## [Requirement]
Write out the records that follow with every word intact.

### Dataset extract
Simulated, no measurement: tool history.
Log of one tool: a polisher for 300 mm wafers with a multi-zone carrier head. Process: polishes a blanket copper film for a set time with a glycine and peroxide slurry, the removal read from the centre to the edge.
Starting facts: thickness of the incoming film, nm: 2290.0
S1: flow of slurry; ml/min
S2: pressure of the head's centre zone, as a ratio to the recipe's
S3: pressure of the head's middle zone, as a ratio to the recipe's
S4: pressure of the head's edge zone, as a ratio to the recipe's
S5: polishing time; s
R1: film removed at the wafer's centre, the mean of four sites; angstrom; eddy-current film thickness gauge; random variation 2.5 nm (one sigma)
######

## [Exercise result]
Simulated, no measurement: tool history.
Log of one tool: a polisher for 300 mm wafers with a multi-zone carrier head. Process: polishes a blanket copper film for a set time with a glycine and peroxide slurry, the removal read from the centre to the edge.
Starting facts: thickness of the incoming film, nm: 2290.0
S1: flow of slurry; ml/min
S2: pressure of the head's centre zone, as a ratio to the recipe's
S3: pressure of the head's middle zone, as a ratio to the recipe's
S4: pressure of the head's edge zone, as a ratio to the recipe's
S5: polishing time; s
R1: film removed at the wafer's centre, the mean of four sites; angstrom; eddy-current film thickness gauge; random variation 2.5 nm (one sigma)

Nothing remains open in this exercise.